For the records below, print every one exactly, with nothing dropped.

__________

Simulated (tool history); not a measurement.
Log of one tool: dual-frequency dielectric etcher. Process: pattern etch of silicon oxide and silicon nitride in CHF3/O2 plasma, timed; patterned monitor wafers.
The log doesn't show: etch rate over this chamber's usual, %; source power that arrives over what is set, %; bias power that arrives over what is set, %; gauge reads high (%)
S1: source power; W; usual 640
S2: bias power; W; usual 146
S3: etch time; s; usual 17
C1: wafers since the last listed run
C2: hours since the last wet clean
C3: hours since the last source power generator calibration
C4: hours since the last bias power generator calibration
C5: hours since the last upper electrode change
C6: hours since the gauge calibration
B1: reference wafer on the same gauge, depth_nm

__________

◆ **Task response**:
Simulated (tool history); not a measurement.
Log of one tool: dual-frequency dielectric etcher. Process: pattern etch of silicon oxide and silicon nitride in CHF3/O2 plasma, timed; patterned monitor wafers.
The log doesn't show: etch rate over this chamber's usual, %; source power that arrives over what is set, %; bias power that arrives over what is set, %; gauge reads high (%)
S1: source power; W; usual 640
S2: bias power; W; usual 146
S3: etch time; s; usual 17
C1: wafers since the last listed run
C2: hours since the last wet clean
C3: hours since the last source power generator calibration
C4: hours since the last bias power generator calibration
C5: hours since the last upper electrode change
C6: hours since the gauge calibration
B1: reference wafer on the same gauge, depth_nm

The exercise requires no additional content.